● PROVIDED DATA:
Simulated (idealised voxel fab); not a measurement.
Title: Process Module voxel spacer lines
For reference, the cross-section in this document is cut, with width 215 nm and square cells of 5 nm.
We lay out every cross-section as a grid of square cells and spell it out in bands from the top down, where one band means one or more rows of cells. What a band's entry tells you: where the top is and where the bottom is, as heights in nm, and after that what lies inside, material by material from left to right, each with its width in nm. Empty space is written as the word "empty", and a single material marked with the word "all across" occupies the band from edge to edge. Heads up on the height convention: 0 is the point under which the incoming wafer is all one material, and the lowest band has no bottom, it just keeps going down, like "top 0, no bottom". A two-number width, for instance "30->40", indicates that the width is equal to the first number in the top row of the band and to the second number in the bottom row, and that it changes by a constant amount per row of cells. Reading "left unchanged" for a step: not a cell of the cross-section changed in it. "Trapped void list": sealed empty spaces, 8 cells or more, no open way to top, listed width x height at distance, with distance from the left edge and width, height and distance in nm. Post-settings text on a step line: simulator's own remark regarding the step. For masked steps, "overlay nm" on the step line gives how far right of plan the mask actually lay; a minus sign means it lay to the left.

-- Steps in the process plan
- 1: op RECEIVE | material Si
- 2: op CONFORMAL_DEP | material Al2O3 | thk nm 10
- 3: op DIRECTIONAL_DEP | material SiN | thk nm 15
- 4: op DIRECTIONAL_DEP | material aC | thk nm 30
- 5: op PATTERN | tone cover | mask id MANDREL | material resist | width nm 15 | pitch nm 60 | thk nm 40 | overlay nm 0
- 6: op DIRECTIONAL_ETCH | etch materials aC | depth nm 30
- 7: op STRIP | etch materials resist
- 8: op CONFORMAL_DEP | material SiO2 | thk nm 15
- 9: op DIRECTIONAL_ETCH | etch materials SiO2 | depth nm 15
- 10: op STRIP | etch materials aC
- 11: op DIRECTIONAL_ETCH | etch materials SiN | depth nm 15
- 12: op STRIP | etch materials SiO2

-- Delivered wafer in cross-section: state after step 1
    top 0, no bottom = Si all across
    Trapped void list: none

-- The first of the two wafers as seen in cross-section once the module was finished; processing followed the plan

● WORK ITEM:
Set down, from the entries above, exactly the lines from the one with "- 9: op DIRECTIONAL_ETCH" up to and including the one with "Trapped void list: none", and no other lines.

● EXERCISE RESPONSE:
- 9: op DIRECTIONAL_ETCH | etch materials SiO2 | depth nm 15
- 10: op STRIP | etch materials aC
- 11: op DIRECTIONAL_ETCH | etch materials SiN | depth nm 15
- 12: op STRIP | etch materials SiO2

-- Delivered wafer in cross-section: state after step 1
    top 0, no bottom = Si all across
    Trapped void list: none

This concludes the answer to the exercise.